──────

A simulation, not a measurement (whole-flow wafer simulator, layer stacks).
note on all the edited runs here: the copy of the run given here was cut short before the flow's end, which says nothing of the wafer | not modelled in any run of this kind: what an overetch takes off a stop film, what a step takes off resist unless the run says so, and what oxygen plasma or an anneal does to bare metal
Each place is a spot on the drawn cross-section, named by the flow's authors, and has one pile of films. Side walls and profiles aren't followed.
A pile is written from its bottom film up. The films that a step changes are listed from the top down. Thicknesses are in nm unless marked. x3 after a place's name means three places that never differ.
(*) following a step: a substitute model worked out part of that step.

──────

Work task » Return each entry above exactly, leaving none out.

Exercise result »
A simulation, not a measurement (whole-flow wafer simulator, layer stacks).
note on all the edited runs here: the copy of the run given here was cut short before the flow's end, which says nothing of the wafer | not modelled in any run of this kind: what an overetch takes off a stop film, what a step takes off resist unless the run says so, and what oxygen plasma or an anneal does to bare metal
Each place is a spot on the drawn cross-section, named by the flow's authors, and has one pile of films. Side walls and profiles aren't followed.
A pile is written from its bottom film up. The films that a step changes are listed from the top down. Thicknesses are in nm unless marked. x3 after a place's name means three places that never differ.
(*) following a step: a substitute model worked out part of that step.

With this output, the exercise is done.